→ **Given information**:
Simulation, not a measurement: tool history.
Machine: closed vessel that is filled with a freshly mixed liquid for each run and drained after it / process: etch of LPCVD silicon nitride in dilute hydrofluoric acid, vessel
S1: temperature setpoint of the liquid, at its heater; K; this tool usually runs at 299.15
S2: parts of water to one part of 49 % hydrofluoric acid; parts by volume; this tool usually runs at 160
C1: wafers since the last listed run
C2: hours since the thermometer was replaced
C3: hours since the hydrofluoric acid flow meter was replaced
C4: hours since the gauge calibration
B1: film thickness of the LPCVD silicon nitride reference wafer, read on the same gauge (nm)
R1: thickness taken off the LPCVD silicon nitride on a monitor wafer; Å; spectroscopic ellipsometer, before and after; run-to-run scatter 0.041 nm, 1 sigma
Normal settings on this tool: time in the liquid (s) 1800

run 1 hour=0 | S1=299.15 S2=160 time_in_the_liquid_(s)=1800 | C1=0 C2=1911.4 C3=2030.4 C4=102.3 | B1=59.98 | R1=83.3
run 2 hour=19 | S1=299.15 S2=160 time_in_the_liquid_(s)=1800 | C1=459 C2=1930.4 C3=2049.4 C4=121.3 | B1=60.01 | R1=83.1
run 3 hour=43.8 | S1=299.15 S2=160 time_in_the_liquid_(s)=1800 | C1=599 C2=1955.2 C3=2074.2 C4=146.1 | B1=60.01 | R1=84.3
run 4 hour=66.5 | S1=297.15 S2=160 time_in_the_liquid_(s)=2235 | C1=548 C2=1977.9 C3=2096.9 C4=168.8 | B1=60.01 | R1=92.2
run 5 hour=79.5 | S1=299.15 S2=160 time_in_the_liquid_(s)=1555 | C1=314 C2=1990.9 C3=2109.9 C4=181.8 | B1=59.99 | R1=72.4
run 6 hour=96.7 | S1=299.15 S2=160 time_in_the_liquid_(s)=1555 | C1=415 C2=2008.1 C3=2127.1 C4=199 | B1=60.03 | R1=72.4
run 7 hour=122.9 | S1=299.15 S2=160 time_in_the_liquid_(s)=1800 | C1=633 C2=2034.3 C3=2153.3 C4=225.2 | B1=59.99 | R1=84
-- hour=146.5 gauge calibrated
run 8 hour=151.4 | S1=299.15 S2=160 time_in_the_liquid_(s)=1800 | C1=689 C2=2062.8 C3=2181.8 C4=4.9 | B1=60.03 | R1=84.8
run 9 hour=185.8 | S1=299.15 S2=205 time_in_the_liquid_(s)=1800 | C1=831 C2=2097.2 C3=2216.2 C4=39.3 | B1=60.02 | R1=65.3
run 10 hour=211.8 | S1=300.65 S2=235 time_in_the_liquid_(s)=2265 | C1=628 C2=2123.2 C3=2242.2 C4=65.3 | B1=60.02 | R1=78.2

→ **Work instruction**: Retype only the stretch of lines above starting at the one with "C3: hours since" and stopping at the one with "R1: thickness taken", exactly as written, with both kept.

→ **Written reply**:
C3: hours since the hydrofluoric acid flow meter was replaced
C4: hours since the gauge calibration
B1: film thickness of the LPCVD silicon nitride reference wafer, read on the same gauge (nm)
R1: thickness taken off the LPCVD silicon nitride on a monitor wafer; Å; spectroscopic ellipsometer, before and after; run-to-run scatter 0.041 nm, 1 sigma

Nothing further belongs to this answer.